[EXCERPTED DATA Boundary: Start]

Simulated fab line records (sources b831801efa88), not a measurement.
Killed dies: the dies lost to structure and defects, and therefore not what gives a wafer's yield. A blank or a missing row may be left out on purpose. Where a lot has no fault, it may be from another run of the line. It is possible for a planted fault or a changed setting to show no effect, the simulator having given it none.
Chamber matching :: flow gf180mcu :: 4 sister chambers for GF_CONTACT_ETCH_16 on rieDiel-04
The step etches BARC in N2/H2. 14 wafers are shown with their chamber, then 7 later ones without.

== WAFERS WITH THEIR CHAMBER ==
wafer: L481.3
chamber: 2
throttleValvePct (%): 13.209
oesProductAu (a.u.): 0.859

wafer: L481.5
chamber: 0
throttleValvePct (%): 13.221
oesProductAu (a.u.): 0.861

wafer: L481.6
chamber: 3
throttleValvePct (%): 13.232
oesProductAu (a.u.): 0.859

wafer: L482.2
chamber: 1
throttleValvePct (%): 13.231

[EXCERPTED DATA Boundary: End]

WORK TASK:
Please print the lines from the start of the records up to and including the line with "Chamber matching :: flow", copying each one exactly and leaving out the rest.

ANSWER SECTION:
Simulated fab line records (sources b831801efa88), not a measurement.
Killed dies: the dies lost to structure and defects, and therefore not what gives a wafer's yield. A blank or a missing row may be left out on purpose. Where a lot has no fault, it may be from another run of the line. It is possible for a planted fault or a changed setting to show no effect, the simulator having given it none.
Chamber matching :: flow gf180mcu :: 4 sister chambers for GF_CONTACT_ETCH_16 on rieDiel-04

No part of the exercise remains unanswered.